ENTRIES PROVIDED:
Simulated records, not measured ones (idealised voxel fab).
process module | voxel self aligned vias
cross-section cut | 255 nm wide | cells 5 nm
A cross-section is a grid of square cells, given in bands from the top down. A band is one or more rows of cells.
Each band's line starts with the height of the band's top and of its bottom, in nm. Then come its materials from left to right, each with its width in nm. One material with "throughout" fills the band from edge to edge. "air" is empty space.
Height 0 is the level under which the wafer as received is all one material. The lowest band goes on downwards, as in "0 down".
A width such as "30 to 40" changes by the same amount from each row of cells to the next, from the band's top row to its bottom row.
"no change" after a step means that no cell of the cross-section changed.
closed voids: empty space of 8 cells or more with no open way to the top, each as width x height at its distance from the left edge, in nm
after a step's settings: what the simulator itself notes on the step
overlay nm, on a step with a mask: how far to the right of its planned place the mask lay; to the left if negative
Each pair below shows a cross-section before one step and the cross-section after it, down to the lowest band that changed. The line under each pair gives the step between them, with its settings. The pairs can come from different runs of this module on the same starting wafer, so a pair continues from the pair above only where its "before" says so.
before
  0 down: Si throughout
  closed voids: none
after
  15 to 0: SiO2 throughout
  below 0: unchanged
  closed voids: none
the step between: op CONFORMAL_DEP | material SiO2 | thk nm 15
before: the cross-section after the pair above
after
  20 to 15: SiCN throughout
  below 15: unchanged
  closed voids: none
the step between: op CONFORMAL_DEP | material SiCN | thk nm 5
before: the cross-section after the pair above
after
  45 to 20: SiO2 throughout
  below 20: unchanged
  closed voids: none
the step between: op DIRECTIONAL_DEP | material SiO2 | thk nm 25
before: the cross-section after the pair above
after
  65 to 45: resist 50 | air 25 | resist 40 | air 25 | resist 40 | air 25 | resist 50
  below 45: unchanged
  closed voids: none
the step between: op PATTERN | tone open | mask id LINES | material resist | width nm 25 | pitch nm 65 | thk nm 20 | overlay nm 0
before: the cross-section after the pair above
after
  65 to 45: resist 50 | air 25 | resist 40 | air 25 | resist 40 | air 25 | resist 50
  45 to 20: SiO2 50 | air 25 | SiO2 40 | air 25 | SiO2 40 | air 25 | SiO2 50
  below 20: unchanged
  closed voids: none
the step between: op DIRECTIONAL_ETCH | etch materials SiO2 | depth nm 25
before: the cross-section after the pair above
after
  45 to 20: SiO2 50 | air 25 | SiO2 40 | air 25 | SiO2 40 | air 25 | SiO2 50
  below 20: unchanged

ASSIGNMENT: Copy out word for word each line of the listing, from the very first line down to the line containing "Height 0 is", and stop after that line.

WRITTEN REPLY:
Simulated records, not measured ones (idealised voxel fab).
process module | voxel self aligned vias
cross-section cut | 255 nm wide | cells 5 nm
A cross-section is a grid of square cells, given in bands from the top down. A band is one or more rows of cells.
Each band's line starts with the height of the band's top and of its bottom, in nm. Then come its materials from left to right, each with its width in nm. One material with "throughout" fills the band from edge to edge. "air" is empty space.
Height 0 is the level under which the wafer as received is all one material. The lowest band goes on downwards, as in "0 down".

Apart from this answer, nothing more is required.